■ **Assigned task**
Emit an exact copy of the lines running from the start of the records to the line containing "Each band's line", both included.

[Given data — start]
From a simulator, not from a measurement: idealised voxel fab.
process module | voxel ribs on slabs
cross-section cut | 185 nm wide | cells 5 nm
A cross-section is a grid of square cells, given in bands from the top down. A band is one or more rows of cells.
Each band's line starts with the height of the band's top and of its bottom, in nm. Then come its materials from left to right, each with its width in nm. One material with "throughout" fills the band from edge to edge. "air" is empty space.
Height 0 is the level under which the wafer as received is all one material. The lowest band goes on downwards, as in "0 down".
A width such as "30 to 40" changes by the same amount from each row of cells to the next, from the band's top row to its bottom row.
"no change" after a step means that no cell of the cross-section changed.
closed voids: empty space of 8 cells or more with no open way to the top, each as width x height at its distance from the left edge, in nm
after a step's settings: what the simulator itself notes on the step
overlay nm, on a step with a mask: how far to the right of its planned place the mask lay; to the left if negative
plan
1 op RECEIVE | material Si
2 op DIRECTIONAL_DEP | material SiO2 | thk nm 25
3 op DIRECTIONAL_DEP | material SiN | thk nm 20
[Given data — finish]

■ **Worked solution**
From a simulator, not from a measurement: idealised voxel fab.
process module | voxel ribs on slabs
cross-section cut | 185 nm wide | cells 5 nm
A cross-section is a grid of square cells, given in bands from the top down. A band is one or more rows of cells.
Each band's line starts with the height of the band's top and of its bottom, in nm. Then come its materials from left to right, each with its width in nm. One material with "throughout" fills the band from edge to edge. "air" is empty space.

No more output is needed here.